• • • •
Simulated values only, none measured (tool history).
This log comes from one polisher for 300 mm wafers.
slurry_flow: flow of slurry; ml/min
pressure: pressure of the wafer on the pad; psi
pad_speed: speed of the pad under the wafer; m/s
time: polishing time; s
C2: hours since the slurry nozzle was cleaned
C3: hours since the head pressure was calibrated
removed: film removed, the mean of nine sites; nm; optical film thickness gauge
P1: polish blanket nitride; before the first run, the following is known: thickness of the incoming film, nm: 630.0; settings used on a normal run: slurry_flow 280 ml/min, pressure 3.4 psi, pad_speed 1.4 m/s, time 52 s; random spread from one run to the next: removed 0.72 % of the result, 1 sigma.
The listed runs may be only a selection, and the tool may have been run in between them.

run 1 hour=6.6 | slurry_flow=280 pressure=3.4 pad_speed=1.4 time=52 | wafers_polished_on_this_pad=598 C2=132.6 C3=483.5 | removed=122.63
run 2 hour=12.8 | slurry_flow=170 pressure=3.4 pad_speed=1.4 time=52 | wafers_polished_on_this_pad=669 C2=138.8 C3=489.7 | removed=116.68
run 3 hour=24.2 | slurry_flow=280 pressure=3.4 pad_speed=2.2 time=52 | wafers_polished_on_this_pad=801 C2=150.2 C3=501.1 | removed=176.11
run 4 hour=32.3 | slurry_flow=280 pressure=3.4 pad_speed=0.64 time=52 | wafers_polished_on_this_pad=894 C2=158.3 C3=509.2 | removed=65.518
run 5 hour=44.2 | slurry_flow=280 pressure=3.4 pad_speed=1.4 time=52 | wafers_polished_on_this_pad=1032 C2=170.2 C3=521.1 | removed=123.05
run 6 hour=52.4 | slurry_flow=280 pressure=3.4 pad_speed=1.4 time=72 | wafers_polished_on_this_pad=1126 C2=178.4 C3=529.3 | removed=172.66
• • • •

Requirement:
All lines from the beginning of the listing through the one with "run 3 hour=24.2" are to be restated word for word, and only those.

Written response:
Simulated values only, none measured (tool history).
This log comes from one polisher for 300 mm wafers.
slurry_flow: flow of slurry; ml/min
pressure: pressure of the wafer on the pad; psi
pad_speed: speed of the pad under the wafer; m/s
time: polishing time; s
C2: hours since the slurry nozzle was cleaned
C3: hours since the head pressure was calibrated
removed: film removed, the mean of nine sites; nm; optical film thickness gauge
P1: polish blanket nitride; before the first run, the following is known: thickness of the incoming film, nm: 630.0; settings used on a normal run: slurry_flow 280 ml/min, pressure 3.4 psi, pad_speed 1.4 m/s, time 52 s; random spread from one run to the next: removed 0.72 % of the result, 1 sigma.
The listed runs may be only a selection, and the tool may have been run in between them.

run 1 hour=6.6 | slurry_flow=280 pressure=3.4 pad_speed=1.4 time=52 | wafers_polished_on_this_pad=598 C2=132.6 C3=483.5 | removed=122.63
run 2 hour=12.8 | slurry_flow=170 pressure=3.4 pad_speed=1.4 time=52 | wafers_polished_on_this_pad=669 C2=138.8 C3=489.7 | removed=116.68
run 3 hour=24.2 | slurry_flow=280 pressure=3.4 pad_speed=2.2 time=52 | wafers_polished_on_this_pad=801 C2=150.2 C3=501.1 | removed=176.11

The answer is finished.